Segment Start: Provided material

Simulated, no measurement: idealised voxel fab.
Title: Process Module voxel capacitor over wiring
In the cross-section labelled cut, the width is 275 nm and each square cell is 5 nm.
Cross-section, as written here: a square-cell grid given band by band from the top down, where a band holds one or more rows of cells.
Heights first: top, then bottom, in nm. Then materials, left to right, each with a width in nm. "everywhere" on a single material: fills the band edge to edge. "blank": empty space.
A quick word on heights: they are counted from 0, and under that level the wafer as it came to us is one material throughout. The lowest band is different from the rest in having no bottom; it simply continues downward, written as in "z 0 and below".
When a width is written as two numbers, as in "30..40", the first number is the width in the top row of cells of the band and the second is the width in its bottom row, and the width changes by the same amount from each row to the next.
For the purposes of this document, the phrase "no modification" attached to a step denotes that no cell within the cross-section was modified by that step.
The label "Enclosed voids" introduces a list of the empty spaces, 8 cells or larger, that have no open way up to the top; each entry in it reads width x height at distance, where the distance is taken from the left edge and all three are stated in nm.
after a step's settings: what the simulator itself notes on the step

Segment End: Provided material

_Work task_:
What is needed is an exact copy of all the records above.

_Solution_:
Simulated, no measurement: idealised voxel fab.
Title: Process Module voxel capacitor over wiring
In the cross-section labelled cut, the width is 275 nm and each square cell is 5 nm.
Cross-section, as written here: a square-cell grid given band by band from the top down, where a band holds one or more rows of cells.
Heights first: top, then bottom, in nm. Then materials, left to right, each with a width in nm. "everywhere" on a single material: fills the band edge to edge. "blank": empty space.
A quick word on heights: they are counted from 0, and under that level the wafer as it came to us is one material throughout. The lowest band is different from the rest in having no bottom; it simply continues downward, written as in "z 0 and below".
When a width is written as two numbers, as in "30..40", the first number is the width in the top row of cells of the band and the second is the width in its bottom row, and the width changes by the same amount from each row to the next.
For the purposes of this document, the phrase "no modification" attached to a step denotes that no cell within the cross-section was modified by that step.
The label "Enclosed voids" introduces a list of the empty spaces, 8 cells or larger, that have no open way up to the top; each entry in it reads width x height at distance, where the distance is taken from the left edge and all three are stated in nm.
after a step's settings: what the simulator itself notes on the step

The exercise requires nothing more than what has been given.